BEGIN

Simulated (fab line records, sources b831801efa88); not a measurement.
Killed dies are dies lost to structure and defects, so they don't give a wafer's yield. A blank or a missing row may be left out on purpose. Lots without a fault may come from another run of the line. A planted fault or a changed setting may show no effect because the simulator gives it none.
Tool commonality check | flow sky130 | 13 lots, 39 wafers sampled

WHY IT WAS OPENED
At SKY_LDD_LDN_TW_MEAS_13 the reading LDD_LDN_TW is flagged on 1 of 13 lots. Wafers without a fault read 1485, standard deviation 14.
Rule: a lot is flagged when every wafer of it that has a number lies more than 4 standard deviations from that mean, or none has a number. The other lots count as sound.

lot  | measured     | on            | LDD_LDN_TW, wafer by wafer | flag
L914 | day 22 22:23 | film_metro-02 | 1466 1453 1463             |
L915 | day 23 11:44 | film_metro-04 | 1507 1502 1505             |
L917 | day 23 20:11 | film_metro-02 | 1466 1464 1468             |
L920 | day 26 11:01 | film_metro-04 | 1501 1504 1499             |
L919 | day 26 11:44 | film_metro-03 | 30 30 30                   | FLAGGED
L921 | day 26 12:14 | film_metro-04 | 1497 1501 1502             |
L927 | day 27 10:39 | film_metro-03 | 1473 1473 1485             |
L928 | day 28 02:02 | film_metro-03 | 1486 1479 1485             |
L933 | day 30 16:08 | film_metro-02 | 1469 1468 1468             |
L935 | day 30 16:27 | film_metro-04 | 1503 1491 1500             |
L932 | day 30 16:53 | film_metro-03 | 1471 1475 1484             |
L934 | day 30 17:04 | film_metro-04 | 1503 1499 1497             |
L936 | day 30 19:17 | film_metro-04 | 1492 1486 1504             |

END

# Required action
Word for word, restate each record in the listing.

# Written answer
Simulated (fab line records, sources b831801efa88); not a measurement.
Killed dies are dies lost to structure and defects, so they don't give a wafer's yield. A blank or a missing row may be left out on purpose. Lots without a fault may come from another run of the line. A planted fault or a changed setting may show no effect because the simulator gives it none.
Tool commonality check | flow sky130 | 13 lots, 39 wafers sampled

WHY IT WAS OPENED
At SKY_LDD_LDN_TW_MEAS_13 the reading LDD_LDN_TW is flagged on 1 of 13 lots. Wafers without a fault read 1485, standard deviation 14.
Rule: a lot is flagged when every wafer of it that has a number lies more than 4 standard deviations from that mean, or none has a number. The other lots count as sound.

lot  | measured     | on            | LDD_LDN_TW, wafer by wafer | flag
L914 | day 22 22:23 | film_metro-02 | 1466 1453 1463             |
L915 | day 23 11:44 | film_metro-04 | 1507 1502 1505             |
L917 | day 23 20:11 | film_metro-02 | 1466 1464 1468             |
L920 | day 26 11:01 | film_metro-04 | 1501 1504 1499             |
L919 | day 26 11:44 | film_metro-03 | 30 30 30                   | FLAGGED
L921 | day 26 12:14 | film_metro-04 | 1497 1501 1502             |
L927 | day 27 10:39 | film_metro-03 | 1473 1473 1485             |
L928 | day 28 02:02 | film_metro-03 | 1486 1479 1485             |
L933 | day 30 16:08 | film_metro-02 | 1469 1468 1468             |
L935 | day 30 16:27 | film_metro-04 | 1503 1491 1500             |
L932 | day 30 16:53 | film_metro-03 | 1471 1475 1484             |
L934 | day 30 17:04 | film_metro-04 | 1503 1499 1497             |
L936 | day 30 19:17 | film_metro-04 | 1492 1486 1504             |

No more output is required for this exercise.